** Opening DATA PROVIDED block **

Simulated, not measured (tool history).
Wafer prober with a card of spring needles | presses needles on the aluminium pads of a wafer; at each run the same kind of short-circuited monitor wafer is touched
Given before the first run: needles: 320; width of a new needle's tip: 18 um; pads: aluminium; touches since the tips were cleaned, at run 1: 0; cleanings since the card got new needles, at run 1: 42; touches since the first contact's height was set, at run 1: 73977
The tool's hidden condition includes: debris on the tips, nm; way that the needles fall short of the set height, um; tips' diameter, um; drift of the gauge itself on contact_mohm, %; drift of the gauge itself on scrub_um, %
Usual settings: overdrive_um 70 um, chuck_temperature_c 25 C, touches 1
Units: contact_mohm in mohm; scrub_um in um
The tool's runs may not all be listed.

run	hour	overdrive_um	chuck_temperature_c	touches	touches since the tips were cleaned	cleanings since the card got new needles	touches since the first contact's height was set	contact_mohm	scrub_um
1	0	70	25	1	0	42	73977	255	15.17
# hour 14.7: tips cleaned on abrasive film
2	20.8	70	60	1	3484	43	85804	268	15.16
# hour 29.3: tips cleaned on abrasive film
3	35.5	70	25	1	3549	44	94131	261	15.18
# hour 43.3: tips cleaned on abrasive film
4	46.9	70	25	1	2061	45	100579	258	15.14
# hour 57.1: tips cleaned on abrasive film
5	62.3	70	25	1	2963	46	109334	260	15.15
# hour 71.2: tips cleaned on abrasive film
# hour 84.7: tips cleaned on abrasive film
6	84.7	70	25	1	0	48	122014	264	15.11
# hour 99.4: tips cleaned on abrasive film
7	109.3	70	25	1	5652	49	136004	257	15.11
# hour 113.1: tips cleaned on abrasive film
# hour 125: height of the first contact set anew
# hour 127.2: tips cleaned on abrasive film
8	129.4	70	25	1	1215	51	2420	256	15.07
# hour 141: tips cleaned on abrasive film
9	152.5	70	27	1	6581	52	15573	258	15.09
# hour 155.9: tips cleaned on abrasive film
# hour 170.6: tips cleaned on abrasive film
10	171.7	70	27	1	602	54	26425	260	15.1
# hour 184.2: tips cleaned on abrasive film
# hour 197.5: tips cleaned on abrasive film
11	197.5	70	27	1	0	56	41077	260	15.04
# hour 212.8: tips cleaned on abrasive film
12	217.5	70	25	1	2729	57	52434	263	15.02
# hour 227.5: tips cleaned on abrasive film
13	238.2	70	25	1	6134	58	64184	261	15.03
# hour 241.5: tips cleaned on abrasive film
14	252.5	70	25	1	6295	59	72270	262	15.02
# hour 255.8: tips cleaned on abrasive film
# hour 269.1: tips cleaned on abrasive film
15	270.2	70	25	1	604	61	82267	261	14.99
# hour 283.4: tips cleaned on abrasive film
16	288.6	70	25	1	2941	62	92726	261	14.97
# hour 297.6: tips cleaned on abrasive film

** Closing DATA PROVIDED block **

◆ ACTION ITEM: From the material above, retype precisely the lines between the line holding "# hour 84.7: tips cleaned on abrasive film" and the line holding "# hour 127.2: tips cleaned on abrasive film", inclusive, and nothing beyond them.

◆ ANSWER AREA:
# hour 84.7: tips cleaned on abrasive film
6	84.7	70	25	1	0	48	122014	264	15.11
# hour 99.4: tips cleaned on abrasive film
7	109.3	70	25	1	5652	49	136004	257	15.11
# hour 113.1: tips cleaned on abrasive film
# hour 125: height of the first contact set anew
# hour 127.2: tips cleaned on abrasive film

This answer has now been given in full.